- _Exercise_: Output exactly the lines that run from the top of the entries to the line holding "wafer=L436.6; from the", including both of those lines.

START Extracted records
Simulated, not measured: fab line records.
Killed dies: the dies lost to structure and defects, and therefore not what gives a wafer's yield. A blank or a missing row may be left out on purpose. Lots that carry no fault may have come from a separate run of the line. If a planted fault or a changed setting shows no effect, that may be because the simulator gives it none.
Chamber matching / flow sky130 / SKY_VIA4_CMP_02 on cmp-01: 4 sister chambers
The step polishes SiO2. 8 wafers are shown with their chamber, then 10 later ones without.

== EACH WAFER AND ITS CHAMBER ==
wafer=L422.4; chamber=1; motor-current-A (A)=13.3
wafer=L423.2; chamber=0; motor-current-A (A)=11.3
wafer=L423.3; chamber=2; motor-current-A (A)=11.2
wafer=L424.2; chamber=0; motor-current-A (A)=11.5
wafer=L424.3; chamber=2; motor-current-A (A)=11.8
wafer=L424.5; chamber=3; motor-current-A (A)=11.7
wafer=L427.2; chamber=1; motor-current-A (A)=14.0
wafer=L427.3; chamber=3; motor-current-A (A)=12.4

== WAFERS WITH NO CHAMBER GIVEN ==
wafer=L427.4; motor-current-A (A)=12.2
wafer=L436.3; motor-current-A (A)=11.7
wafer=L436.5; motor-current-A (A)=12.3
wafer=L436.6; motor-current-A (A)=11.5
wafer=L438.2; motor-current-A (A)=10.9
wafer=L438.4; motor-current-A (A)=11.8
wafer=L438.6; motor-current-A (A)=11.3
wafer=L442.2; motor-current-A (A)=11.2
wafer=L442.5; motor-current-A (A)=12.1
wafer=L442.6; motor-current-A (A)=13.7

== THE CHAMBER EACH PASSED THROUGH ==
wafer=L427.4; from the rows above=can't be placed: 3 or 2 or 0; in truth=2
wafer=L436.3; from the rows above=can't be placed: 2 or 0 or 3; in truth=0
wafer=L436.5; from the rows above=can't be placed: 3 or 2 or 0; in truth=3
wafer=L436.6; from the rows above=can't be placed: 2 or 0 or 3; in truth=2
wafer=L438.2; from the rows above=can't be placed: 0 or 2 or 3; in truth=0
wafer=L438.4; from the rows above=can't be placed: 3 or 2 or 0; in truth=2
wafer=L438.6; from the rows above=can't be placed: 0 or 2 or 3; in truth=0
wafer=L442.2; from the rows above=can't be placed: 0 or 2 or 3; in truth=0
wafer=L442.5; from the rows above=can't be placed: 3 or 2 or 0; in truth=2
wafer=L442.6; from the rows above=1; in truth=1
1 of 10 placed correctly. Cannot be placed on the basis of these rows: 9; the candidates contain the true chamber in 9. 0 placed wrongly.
END Extracted records

- _Answer section_:
Simulated, not measured: fab line records.
Killed dies: the dies lost to structure and defects, and therefore not what gives a wafer's yield. A blank or a missing row may be left out on purpose. Lots that carry no fault may have come from a separate run of the line. If a planted fault or a changed setting shows no effect, that may be because the simulator gives it none.
Chamber matching / flow sky130 / SKY_VIA4_CMP_02 on cmp-01: 4 sister chambers
The step polishes SiO2. 8 wafers are shown with their chamber, then 10 later ones without.

== EACH WAFER AND ITS CHAMBER ==
wafer=L422.4; chamber=1; motor-current-A (A)=13.3
wafer=L423.2; chamber=0; motor-current-A (A)=11.3
wafer=L423.3; chamber=2; motor-current-A (A)=11.2
wafer=L424.2; chamber=0; motor-current-A (A)=11.5
wafer=L424.3; chamber=2; motor-current-A (A)=11.8
wafer=L424.5; chamber=3; motor-current-A (A)=11.7
wafer=L427.2; chamber=1; motor-current-A (A)=14.0
wafer=L427.3; chamber=3; motor-current-A (A)=12.4

== WAFERS WITH NO CHAMBER GIVEN ==
wafer=L427.4; motor-current-A (A)=12.2
wafer=L436.3; motor-current-A (A)=11.7
wafer=L436.5; motor-current-A (A)=12.3
wafer=L436.6; motor-current-A (A)=11.5
wafer=L438.2; motor-current-A (A)=10.9
wafer=L438.4; motor-current-A (A)=11.8
wafer=L438.6; motor-current-A (A)=11.3
wafer=L442.2; motor-current-A (A)=11.2
wafer=L442.5; motor-current-A (A)=12.1
wafer=L442.6; motor-current-A (A)=13.7

== THE CHAMBER EACH PASSED THROUGH ==
wafer=L427.4; from the rows above=can't be placed: 3 or 2 or 0; in truth=2
wafer=L436.3; from the rows above=can't be placed: 2 or 0 or 3; in truth=0
wafer=L436.5; from the rows above=can't be placed: 3 or 2 or 0; in truth=3
wafer=L436.6; from the rows above=can't be placed: 2 or 0 or 3; in truth=2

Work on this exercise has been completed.